▸ **TASK ITEM**
Retyping the records exactly, down to the last line, is the whole job.

▸ **DATA EXCERPTS**
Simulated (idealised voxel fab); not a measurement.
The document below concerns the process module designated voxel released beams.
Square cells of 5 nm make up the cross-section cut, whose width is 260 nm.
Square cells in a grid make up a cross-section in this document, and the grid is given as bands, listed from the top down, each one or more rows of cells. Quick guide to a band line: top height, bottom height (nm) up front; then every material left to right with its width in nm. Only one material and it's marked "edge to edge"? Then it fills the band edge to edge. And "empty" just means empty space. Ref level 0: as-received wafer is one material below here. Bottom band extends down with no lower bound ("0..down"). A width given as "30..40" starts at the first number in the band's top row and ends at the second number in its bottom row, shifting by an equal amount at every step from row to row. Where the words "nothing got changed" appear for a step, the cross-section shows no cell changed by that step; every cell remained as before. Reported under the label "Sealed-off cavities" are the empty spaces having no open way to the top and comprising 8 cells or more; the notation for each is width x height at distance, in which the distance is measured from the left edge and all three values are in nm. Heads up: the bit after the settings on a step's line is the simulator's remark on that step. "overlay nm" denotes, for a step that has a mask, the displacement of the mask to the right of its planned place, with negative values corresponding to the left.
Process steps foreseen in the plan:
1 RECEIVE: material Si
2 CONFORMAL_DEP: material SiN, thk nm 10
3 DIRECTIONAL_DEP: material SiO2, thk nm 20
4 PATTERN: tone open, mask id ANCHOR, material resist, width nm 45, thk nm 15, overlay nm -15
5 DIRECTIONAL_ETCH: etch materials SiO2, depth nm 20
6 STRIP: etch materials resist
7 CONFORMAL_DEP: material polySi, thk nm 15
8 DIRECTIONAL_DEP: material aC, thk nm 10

▸ **EXERCISE RESPONSE**
Simulated (idealised voxel fab); not a measurement.
The document below concerns the process module designated voxel released beams.
Square cells of 5 nm make up the cross-section cut, whose width is 260 nm.
Square cells in a grid make up a cross-section in this document, and the grid is given as bands, listed from the top down, each one or more rows of cells. Quick guide to a band line: top height, bottom height (nm) up front; then every material left to right with its width in nm. Only one material and it's marked "edge to edge"? Then it fills the band edge to edge. And "empty" just means empty space. Ref level 0: as-received wafer is one material below here. Bottom band extends down with no lower bound ("0..down"). A width given as "30..40" starts at the first number in the band's top row and ends at the second number in its bottom row, shifting by an equal amount at every step from row to row. Where the words "nothing got changed" appear for a step, the cross-section shows no cell changed by that step; every cell remained as before. Reported under the label "Sealed-off cavities" are the empty spaces having no open way to the top and comprising 8 cells or more; the notation for each is width x height at distance, in which the distance is measured from the left edge and all three values are in nm. Heads up: the bit after the settings on a step's line is the simulator's remark on that step. "overlay nm" denotes, for a step that has a mask, the displacement of the mask to the right of its planned place, with negative values corresponding to the left.
Process steps foreseen in the plan:
1 RECEIVE: material Si
2 CONFORMAL_DEP: material SiN, thk nm 10
3 DIRECTIONAL_DEP: material SiO2, thk nm 20
4 PATTERN: tone open, mask id ANCHOR, material resist, width nm 45, thk nm 15, overlay nm -15
5 DIRECTIONAL_ETCH: etch materials SiO2, depth nm 20
6 STRIP: etch materials resist
7 CONFORMAL_DEP: material polySi, thk nm 15
8 DIRECTIONAL_DEP: material aC, thk nm 10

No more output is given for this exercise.